MATERIAL SHOWN
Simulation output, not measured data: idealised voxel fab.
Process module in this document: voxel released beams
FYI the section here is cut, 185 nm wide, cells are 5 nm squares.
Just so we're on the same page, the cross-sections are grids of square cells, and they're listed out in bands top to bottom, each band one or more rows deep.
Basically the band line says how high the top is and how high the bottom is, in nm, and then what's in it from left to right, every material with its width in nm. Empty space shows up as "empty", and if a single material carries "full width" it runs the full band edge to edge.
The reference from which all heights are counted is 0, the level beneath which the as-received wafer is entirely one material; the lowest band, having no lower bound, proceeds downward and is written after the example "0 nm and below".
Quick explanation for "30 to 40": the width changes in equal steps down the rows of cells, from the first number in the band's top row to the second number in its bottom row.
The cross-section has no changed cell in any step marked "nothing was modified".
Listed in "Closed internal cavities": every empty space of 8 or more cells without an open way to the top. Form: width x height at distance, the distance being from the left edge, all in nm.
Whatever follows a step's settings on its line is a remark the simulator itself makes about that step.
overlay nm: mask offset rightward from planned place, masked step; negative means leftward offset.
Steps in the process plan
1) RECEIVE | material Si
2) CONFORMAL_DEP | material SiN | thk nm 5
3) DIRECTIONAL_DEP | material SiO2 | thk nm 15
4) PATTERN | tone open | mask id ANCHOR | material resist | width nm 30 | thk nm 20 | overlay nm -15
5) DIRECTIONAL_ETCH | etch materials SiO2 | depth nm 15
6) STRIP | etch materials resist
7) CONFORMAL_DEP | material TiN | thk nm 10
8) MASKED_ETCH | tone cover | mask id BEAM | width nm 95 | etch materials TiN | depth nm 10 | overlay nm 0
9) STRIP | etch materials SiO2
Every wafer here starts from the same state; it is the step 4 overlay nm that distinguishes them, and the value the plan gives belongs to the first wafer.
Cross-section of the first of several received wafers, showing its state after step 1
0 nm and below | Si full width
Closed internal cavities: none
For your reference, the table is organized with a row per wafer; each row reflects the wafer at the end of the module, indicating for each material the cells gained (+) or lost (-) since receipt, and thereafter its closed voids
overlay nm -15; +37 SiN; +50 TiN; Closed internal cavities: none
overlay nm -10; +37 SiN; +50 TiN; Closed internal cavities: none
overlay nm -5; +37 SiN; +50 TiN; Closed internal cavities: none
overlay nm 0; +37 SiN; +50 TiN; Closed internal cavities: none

REQUIREMENT
In the records above, find the line with "8) MASKED_ETCH |"; write out exactly that line and each one after it, stopping after the line with "overlay nm -5;".

EXERCISE RESPONSE
8) MASKED_ETCH | tone cover | mask id BEAM | width nm 95 | etch materials TiN | depth nm 10 | overlay nm 0
9) STRIP | etch materials SiO2
Every wafer here starts from the same state; it is the step 4 overlay nm that distinguishes them, and the value the plan gives belongs to the first wafer.
Cross-section of the first of several received wafers, showing its state after step 1
0 nm and below | Si full width
Closed internal cavities: none
For your reference, the table is organized with a row per wafer; each row reflects the wafer at the end of the module, indicating for each material the cells gained (+) or lost (-) since receipt, and thereafter its closed voids
overlay nm -15; +37 SiN; +50 TiN; Closed internal cavities: none
overlay nm -10; +37 SiN; +50 TiN; Closed internal cavities: none
overlay nm -5; +37 SiN; +50 TiN; Closed internal cavities: none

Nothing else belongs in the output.